- [SUPPLIED ENTRIES]:
=== Begin Enclosure ===
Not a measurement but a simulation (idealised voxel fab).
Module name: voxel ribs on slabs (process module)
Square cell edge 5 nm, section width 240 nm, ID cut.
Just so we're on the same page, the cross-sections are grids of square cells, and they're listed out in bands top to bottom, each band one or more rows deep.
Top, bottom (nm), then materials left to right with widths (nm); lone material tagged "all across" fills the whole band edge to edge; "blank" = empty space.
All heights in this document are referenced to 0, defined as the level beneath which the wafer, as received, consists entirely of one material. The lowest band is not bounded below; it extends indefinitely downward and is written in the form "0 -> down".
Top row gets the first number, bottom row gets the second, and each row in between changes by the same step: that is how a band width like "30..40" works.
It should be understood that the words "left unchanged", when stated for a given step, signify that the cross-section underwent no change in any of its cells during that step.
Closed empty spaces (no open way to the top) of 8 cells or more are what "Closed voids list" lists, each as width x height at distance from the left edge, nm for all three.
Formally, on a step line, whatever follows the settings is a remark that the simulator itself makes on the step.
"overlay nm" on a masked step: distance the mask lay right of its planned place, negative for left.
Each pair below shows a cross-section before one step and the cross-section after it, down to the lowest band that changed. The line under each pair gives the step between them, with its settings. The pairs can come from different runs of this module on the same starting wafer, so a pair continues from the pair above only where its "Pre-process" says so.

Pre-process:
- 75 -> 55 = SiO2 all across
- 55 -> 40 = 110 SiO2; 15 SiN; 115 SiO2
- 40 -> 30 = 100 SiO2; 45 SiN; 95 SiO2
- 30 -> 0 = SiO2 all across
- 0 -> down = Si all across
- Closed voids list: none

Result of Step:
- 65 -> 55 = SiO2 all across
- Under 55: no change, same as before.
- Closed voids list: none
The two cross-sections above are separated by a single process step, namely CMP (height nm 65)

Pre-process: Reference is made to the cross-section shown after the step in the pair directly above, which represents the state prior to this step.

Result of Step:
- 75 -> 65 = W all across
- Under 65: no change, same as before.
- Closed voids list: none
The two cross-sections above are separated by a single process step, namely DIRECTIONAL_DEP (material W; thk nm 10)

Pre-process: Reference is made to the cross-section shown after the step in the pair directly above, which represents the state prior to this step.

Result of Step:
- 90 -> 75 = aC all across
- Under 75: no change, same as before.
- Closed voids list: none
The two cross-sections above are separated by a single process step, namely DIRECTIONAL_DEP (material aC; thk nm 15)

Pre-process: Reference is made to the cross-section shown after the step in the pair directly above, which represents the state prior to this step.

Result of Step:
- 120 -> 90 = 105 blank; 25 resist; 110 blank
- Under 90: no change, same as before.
=== End Enclosure ===

Out of the material above, output word for word the line with "Formally, on a", the line with "negative for left.", and all lines between them, with nothing else.

Formally, on a step line, whatever follows the settings is a remark that the simulator itself makes on the step.
"overlay nm" on a masked step: distance the mask lay right of its planned place, negative for left.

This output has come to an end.